◆ **Provided data**:
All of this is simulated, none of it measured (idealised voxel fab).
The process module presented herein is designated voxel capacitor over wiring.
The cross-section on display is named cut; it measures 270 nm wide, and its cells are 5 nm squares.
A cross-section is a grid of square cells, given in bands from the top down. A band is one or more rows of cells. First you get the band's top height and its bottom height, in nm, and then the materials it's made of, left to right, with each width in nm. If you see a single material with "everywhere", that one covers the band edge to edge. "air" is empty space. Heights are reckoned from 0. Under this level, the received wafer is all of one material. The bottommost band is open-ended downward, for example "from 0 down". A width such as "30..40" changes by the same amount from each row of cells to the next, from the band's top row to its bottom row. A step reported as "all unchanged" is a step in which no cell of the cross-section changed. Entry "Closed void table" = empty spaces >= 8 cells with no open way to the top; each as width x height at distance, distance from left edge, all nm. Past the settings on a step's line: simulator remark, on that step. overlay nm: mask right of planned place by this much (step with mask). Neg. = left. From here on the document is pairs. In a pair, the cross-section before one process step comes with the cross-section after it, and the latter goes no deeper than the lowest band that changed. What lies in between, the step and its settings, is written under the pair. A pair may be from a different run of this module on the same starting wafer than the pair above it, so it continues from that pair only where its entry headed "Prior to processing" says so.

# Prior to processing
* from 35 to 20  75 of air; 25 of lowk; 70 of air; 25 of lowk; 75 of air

◆ **Work item**:
Could you restate word for word the lines above, from the one that contains "The process module" through the one that contains "The cross-section on", and no others?

◆ **Task response**:
The process module presented herein is designated voxel capacitor over wiring.
The cross-section on display is named cut; it measures 270 nm wide, and its cells are 5 nm squares.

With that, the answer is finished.